*Exercise*:
Repeat exactly the lines of the listing below, please, starting with the first and ending with the line containing "With o standing"; leave out the rest.

Recorded information Start Marker

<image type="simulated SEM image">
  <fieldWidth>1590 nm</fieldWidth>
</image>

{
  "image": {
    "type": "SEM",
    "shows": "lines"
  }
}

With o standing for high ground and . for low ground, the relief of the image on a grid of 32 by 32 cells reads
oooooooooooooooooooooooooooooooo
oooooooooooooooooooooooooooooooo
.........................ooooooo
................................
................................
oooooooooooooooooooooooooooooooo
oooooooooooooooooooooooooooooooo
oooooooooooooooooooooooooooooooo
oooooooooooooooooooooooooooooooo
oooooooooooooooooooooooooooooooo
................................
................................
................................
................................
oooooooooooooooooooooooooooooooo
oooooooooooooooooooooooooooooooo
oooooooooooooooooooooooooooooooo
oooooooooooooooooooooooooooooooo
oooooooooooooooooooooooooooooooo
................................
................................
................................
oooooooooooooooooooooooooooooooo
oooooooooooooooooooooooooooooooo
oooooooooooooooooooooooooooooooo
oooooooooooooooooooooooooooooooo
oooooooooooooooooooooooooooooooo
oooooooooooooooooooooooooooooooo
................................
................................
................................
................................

Recorded information End Marker

*Task response*:
<image type="simulated SEM image">
  <fieldWidth>1590 nm</fieldWidth>
</image>

{
  "image": {
    "type": "SEM",
    "shows": "lines"
  }
}

With o standing for high ground and . for low ground, the relief of the image on a grid of 32 by 32 cells reads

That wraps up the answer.